_Data shown_:
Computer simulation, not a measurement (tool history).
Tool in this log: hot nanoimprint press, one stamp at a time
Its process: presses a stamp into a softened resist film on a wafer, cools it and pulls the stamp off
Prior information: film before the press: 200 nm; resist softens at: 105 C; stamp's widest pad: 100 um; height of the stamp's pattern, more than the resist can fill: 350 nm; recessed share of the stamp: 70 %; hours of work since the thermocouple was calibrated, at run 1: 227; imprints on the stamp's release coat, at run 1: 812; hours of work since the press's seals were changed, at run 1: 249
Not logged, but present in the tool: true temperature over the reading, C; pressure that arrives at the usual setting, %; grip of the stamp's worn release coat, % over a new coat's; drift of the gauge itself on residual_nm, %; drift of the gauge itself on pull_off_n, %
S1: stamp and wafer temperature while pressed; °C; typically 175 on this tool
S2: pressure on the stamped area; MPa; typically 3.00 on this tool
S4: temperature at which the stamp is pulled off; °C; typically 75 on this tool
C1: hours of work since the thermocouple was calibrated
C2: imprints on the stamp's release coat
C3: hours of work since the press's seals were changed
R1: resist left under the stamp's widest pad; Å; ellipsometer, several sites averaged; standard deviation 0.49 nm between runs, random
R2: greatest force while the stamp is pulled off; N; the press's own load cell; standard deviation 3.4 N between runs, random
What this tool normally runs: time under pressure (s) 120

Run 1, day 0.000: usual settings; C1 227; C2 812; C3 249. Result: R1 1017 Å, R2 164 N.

_Task item_: Repeat each line of the data exactly, missing none.

_Your response_:
Computer simulation, not a measurement (tool history).
Tool in this log: hot nanoimprint press, one stamp at a time
Its process: presses a stamp into a softened resist film on a wafer, cools it and pulls the stamp off
Prior information: film before the press: 200 nm; resist softens at: 105 C; stamp's widest pad: 100 um; height of the stamp's pattern, more than the resist can fill: 350 nm; recessed share of the stamp: 70 %; hours of work since the thermocouple was calibrated, at run 1: 227; imprints on the stamp's release coat, at run 1: 812; hours of work since the press's seals were changed, at run 1: 249
Not logged, but present in the tool: true temperature over the reading, C; pressure that arrives at the usual setting, %; grip of the stamp's worn release coat, % over a new coat's; drift of the gauge itself on residual_nm, %; drift of the gauge itself on pull_off_n, %
S1: stamp and wafer temperature while pressed; °C; typically 175 on this tool
S2: pressure on the stamped area; MPa; typically 3.00 on this tool
S4: temperature at which the stamp is pulled off; °C; typically 75 on this tool
C1: hours of work since the thermocouple was calibrated
C2: imprints on the stamp's release coat
C3: hours of work since the press's seals were changed
R1: resist left under the stamp's widest pad; Å; ellipsometer, several sites averaged; standard deviation 0.49 nm between runs, random
R2: greatest force while the stamp is pulled off; N; the press's own load cell; standard deviation 3.4 N between runs, random
What this tool normally runs: time under pressure (s) 120

Run 1, day 0.000: usual settings; C1 227; C2 812; C3 249. Result: R1 1017 Å, R2 164 N.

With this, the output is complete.